*** DATASET RECORDS Section Begins ***
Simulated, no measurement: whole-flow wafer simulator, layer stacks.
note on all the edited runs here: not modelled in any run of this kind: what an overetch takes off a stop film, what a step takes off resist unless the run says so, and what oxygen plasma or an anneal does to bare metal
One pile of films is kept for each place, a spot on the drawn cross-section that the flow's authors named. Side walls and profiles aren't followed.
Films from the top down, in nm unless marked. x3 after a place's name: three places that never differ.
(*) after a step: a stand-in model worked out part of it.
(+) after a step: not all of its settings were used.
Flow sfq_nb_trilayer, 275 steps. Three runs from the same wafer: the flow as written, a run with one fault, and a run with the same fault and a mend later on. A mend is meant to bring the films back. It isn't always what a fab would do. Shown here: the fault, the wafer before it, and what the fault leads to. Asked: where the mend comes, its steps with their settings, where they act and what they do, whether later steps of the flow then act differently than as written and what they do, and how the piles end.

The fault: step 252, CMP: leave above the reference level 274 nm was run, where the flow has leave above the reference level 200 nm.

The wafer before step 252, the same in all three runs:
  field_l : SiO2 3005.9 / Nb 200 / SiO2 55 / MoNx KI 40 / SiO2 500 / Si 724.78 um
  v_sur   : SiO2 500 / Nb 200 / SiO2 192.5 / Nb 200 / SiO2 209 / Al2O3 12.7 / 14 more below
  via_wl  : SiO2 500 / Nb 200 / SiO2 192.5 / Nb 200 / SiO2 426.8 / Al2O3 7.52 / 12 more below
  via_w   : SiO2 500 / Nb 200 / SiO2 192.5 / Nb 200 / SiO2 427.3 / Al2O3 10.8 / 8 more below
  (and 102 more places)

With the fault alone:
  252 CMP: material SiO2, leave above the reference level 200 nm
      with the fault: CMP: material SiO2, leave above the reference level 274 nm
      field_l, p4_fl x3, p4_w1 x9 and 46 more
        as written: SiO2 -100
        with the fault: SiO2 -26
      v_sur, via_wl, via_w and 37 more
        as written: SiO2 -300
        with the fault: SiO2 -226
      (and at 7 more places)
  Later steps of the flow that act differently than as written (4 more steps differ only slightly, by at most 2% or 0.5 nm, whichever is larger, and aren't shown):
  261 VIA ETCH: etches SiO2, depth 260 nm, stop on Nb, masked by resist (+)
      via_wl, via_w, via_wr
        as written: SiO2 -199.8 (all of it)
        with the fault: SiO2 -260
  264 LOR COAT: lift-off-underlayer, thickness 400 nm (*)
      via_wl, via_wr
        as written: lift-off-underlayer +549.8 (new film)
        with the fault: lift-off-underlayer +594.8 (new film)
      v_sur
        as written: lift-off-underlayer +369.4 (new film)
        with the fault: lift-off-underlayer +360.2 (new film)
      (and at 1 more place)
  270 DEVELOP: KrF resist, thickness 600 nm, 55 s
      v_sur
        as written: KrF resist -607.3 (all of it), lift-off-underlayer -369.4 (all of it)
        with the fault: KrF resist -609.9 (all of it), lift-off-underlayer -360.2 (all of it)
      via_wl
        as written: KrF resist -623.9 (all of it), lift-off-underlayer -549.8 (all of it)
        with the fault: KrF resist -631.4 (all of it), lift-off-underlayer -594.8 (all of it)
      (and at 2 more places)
*** DATASET RECORDS Section Ends ***

## REQUIREMENT:
Your answer should consist of the lines from the line with "(*) after a" to the line with "Flow sfq_nb_trilayer, 275" above, repeated exactly, both ends included.

## RESPONSE BOX:
(*) after a step: a stand-in model worked out part of it.
(+) after a step: not all of its settings were used.
Flow sfq_nb_trilayer, 275 steps. Three runs from the same wafer: the flow as written, a run with one fault, and a run with the same fault and a mend later on. A mend is meant to bring the films back. It isn't always what a fab would do. Shown here: the fault, the wafer before it, and what the fault leads to. Asked: where the mend comes, its steps with their settings, where they act and what they do, whether later steps of the flow then act differently than as written and what they do, and how the piles end.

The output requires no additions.